Work request - For every record here, output an exact copy.

Source material START

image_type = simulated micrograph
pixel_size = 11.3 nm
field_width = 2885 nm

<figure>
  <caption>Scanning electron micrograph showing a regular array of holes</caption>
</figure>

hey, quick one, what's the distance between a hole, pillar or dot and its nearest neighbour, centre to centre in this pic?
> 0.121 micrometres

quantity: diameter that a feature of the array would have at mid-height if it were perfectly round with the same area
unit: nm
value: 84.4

Source material END

Answer section -
image_type = simulated micrograph
pixel_size = 11.3 nm
field_width = 2885 nm

<figure>
  <caption>Scanning electron micrograph showing a regular array of holes</caption>
</figure>

hey, quick one, what's the distance between a hole, pillar or dot and its nearest neighbour, centre to centre in this pic?
> 0.121 micrometres

quantity: diameter that a feature of the array would have at mid-height if it were perfectly round with the same area
unit: nm
value: 84.4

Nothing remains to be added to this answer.